__________________________________________________

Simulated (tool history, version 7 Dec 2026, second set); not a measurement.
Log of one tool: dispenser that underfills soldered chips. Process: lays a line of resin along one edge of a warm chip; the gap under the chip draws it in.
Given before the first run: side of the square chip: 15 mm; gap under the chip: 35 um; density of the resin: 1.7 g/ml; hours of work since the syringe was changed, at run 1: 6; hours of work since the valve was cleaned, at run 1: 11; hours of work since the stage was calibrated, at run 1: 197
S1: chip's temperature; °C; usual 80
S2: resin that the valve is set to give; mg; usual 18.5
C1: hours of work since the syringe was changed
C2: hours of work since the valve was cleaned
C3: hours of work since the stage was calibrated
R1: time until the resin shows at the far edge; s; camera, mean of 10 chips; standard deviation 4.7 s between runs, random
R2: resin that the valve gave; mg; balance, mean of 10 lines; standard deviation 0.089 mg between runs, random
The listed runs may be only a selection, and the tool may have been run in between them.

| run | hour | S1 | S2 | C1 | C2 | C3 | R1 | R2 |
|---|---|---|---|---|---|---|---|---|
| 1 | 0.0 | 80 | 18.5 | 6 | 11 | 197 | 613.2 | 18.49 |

__________________________________________________

_ACTION ITEM_
Reproduce the lines above, beginning at the line with "S1: chip's temperature; °C; usual 80" and stopping after the line with "R1: time until", exactly as they are.

_EXERCISE RESPONSE_
S1: chip's temperature; °C; usual 80
S2: resin that the valve is set to give; mg; usual 18.5
C1: hours of work since the syringe was changed
C2: hours of work since the valve was cleaned
C3: hours of work since the stage was calibrated
R1: time until the resin shows at the far edge; s; camera, mean of 10 chips; standard deviation 4.7 s between runs, random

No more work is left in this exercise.